(Requirement): Give the listing again in full, exactly as it appears.

(Listed records):
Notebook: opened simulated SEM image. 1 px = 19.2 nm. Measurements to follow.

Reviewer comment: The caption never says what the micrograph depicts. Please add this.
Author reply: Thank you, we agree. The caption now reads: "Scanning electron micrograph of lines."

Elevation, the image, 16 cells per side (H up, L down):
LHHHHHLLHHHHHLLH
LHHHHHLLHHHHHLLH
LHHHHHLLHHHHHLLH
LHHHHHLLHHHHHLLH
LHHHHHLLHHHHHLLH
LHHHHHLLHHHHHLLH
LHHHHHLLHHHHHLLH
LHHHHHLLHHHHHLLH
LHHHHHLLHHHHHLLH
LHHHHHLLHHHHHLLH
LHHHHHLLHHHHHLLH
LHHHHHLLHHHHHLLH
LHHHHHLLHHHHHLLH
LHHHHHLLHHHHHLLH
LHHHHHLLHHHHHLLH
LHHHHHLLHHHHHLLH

(Your solution):
Notebook: opened simulated SEM image. 1 px = 19.2 nm. Measurements to follow.

Reviewer comment: The caption never says what the micrograph depicts. Please add this.
Author reply: Thank you, we agree. The caption now reads: "Scanning electron micrograph of lines."

Elevation, the image, 16 cells per side (H up, L down):
LHHHHHLLHHHHHLLH
LHHHHHLLHHHHHLLH
LHHHHHLLHHHHHLLH
LHHHHHLLHHHHHLLH
LHHHHHLLHHHHHLLH
LHHHHHLLHHHHHLLH
LHHHHHLLHHHHHLLH
LHHHHHLLHHHHHLLH
LHHHHHLLHHHHHLLH
LHHHHHLLHHHHHLLH
LHHHHHLLHHHHHLLH
LHHHHHLLHHHHHLLH
LHHHHHLLHHHHHLLH
LHHHHHLLHHHHHLLH
LHHHHHLLHHHHHLLH
LHHHHHLLHHHHHLLH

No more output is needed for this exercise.